(GIVEN INFORMATION Opens)

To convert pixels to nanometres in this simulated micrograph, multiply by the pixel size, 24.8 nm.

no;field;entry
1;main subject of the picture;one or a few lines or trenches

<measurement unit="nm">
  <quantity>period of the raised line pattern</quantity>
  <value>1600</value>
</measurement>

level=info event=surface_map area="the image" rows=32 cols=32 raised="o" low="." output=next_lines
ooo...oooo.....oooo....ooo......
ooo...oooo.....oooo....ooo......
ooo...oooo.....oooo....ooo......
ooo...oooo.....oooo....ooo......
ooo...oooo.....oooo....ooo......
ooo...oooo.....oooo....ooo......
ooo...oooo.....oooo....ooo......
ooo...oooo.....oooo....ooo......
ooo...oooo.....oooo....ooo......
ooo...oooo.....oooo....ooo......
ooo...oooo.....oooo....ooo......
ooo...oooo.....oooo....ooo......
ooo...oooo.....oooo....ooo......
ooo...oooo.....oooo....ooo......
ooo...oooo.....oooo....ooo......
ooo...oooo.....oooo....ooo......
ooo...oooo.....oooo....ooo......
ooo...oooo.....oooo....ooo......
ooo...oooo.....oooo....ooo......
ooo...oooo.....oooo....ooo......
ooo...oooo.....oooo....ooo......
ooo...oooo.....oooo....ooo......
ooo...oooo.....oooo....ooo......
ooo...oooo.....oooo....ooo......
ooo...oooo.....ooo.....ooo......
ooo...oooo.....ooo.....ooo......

(GIVEN INFORMATION Closes)

## WORK ORDER
Please copy each line above exactly as written.

## ANSWER BOX
To convert pixels to nanometres in this simulated micrograph, multiply by the pixel size, 24.8 nm.

no;field;entry
1;main subject of the picture;one or a few lines or trenches

<measurement unit="nm">
  <quantity>period of the raised line pattern</quantity>
  <value>1600</value>
</measurement>

level=info event=surface_map area="the image" rows=32 cols=32 raised="o" low="." output=next_lines
ooo...oooo.....oooo....ooo......
ooo...oooo.....oooo....ooo......
ooo...oooo.....oooo....ooo......
ooo...oooo.....oooo....ooo......
ooo...oooo.....oooo....ooo......
ooo...oooo.....oooo....ooo......
ooo...oooo.....oooo....ooo......
ooo...oooo.....oooo....ooo......
ooo...oooo.....oooo....ooo......
ooo...oooo.....oooo....ooo......
ooo...oooo.....oooo....ooo......
ooo...oooo.....oooo....ooo......
ooo...oooo.....oooo....ooo......
ooo...oooo.....oooo....ooo......
ooo...oooo.....oooo....ooo......
ooo...oooo.....oooo....ooo......
ooo...oooo.....oooo....ooo......
ooo...oooo.....oooo....ooo......
ooo...oooo.....oooo....ooo......
ooo...oooo.....oooo....ooo......
ooo...oooo.....oooo....ooo......
ooo...oooo.....oooo....ooo......
ooo...oooo.....oooo....ooo......
ooo...oooo.....oooo....ooo......
ooo...oooo.....ooo.....ooo......
ooo...oooo.....ooo.....ooo......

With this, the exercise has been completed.